# SOURCE DATA
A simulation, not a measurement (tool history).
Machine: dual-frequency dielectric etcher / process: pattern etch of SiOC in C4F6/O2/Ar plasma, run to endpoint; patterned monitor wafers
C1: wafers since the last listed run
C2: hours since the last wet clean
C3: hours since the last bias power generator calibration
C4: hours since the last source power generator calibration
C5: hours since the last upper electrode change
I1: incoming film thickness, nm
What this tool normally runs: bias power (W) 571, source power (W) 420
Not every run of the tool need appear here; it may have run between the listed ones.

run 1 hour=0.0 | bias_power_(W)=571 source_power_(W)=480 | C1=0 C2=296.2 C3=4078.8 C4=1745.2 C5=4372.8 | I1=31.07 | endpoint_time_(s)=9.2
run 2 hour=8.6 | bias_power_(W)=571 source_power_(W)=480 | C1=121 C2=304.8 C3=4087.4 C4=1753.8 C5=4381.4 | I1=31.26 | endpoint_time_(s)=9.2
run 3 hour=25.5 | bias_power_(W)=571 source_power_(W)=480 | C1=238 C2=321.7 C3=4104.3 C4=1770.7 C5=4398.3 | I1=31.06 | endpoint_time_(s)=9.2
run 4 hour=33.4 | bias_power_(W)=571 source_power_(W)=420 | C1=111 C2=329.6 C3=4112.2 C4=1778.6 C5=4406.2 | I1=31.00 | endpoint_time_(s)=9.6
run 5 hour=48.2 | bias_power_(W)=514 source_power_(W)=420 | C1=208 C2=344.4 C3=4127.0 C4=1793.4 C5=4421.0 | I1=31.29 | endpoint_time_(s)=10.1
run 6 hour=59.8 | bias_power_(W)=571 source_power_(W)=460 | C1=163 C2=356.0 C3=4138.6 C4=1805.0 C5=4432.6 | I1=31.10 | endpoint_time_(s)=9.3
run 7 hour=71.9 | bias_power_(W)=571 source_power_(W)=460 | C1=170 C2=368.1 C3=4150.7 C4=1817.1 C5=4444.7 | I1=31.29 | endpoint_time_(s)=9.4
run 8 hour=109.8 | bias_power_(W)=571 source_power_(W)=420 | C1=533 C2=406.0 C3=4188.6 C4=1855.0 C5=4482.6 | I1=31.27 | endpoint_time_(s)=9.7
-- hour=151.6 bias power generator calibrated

# ACTIVITY
Copy exactly the lines above, starting at the opening line and finishing at the line in which "run 8 hour=109.8" occurs.

# TASK RESPONSE
A simulation, not a measurement (tool history).
Machine: dual-frequency dielectric etcher / process: pattern etch of SiOC in C4F6/O2/Ar plasma, run to endpoint; patterned monitor wafers
C1: wafers since the last listed run
C2: hours since the last wet clean
C3: hours since the last bias power generator calibration
C4: hours since the last source power generator calibration
C5: hours since the last upper electrode change
I1: incoming film thickness, nm
What this tool normally runs: bias power (W) 571, source power (W) 420
Not every run of the tool need appear here; it may have run between the listed ones.

run 1 hour=0.0 | bias_power_(W)=571 source_power_(W)=480 | C1=0 C2=296.2 C3=4078.8 C4=1745.2 C5=4372.8 | I1=31.07 | endpoint_time_(s)=9.2
run 2 hour=8.6 | bias_power_(W)=571 source_power_(W)=480 | C1=121 C2=304.8 C3=4087.4 C4=1753.8 C5=4381.4 | I1=31.26 | endpoint_time_(s)=9.2
run 3 hour=25.5 | bias_power_(W)=571 source_power_(W)=480 | C1=238 C2=321.7 C3=4104.3 C4=1770.7 C5=4398.3 | I1=31.06 | endpoint_time_(s)=9.2
run 4 hour=33.4 | bias_power_(W)=571 source_power_(W)=420 | C1=111 C2=329.6 C3=4112.2 C4=1778.6 C5=4406.2 | I1=31.00 | endpoint_time_(s)=9.6
run 5 hour=48.2 | bias_power_(W)=514 source_power_(W)=420 | C1=208 C2=344.4 C3=4127.0 C4=1793.4 C5=4421.0 | I1=31.29 | endpoint_time_(s)=10.1
run 6 hour=59.8 | bias_power_(W)=571 source_power_(W)=460 | C1=163 C2=356.0 C3=4138.6 C4=1805.0 C5=4432.6 | I1=31.10 | endpoint_time_(s)=9.3
run 7 hour=71.9 | bias_power_(W)=571 source_power_(W)=460 | C1=170 C2=368.1 C3=4150.7 C4=1817.1 C5=4444.7 | I1=31.29 | endpoint_time_(s)=9.4
run 8 hour=109.8 | bias_power_(W)=571 source_power_(W)=420 | C1=533 C2=406.0 C3=4188.6 C4=1855.0 C5=4482.6 | I1=31.27 | endpoint_time_(s)=9.7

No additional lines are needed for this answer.